• [WORK INSTRUCTION]
Write out, unaltered, each line from the top of the records below down to the line where "Measured the critical" appears, that line included.

• [DATA FOR REVIEW]
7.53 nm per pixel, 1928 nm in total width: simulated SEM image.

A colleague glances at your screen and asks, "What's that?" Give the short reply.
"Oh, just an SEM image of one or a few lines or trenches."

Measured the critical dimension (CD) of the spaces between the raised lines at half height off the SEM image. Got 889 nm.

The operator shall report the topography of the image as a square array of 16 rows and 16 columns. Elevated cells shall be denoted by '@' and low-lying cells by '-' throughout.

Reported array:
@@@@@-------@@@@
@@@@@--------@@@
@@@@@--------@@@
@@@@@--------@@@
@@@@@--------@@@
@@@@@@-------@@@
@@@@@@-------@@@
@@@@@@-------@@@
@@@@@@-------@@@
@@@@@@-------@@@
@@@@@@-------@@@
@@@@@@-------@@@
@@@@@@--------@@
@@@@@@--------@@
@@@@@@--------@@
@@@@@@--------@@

• [TASK OUTPUT]
7.53 nm per pixel, 1928 nm in total width: simulated SEM image.

A colleague glances at your screen and asks, "What's that?" Give the short reply.
"Oh, just an SEM image of one or a few lines or trenches."

Measured the critical dimension (CD) of the spaces between the raised lines at half height off the SEM image. Got 889 nm.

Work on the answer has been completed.